_RECORD EXTRACTS_
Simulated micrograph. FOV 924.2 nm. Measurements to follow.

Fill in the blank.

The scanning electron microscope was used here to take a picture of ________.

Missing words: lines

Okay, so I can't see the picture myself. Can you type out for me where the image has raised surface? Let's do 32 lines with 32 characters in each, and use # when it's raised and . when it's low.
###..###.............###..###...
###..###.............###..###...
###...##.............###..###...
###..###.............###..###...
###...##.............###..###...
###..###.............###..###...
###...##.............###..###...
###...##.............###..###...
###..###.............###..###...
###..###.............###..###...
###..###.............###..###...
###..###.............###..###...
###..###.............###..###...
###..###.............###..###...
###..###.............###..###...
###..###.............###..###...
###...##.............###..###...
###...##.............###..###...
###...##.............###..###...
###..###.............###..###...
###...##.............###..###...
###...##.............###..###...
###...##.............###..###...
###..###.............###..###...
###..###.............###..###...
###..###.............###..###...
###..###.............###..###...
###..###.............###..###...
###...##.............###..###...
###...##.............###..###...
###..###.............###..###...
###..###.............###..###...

_ASSIGNED TASK_
Starting with the first line of the listing above and ending with the line that holds "Missing words: lines", return those lines exactly as written, both included.

_RESPONSE BOX_
Simulated micrograph. FOV 924.2 nm. Measurements to follow.

Fill in the blank.

The scanning electron microscope was used here to take a picture of ________.

Missing words: lines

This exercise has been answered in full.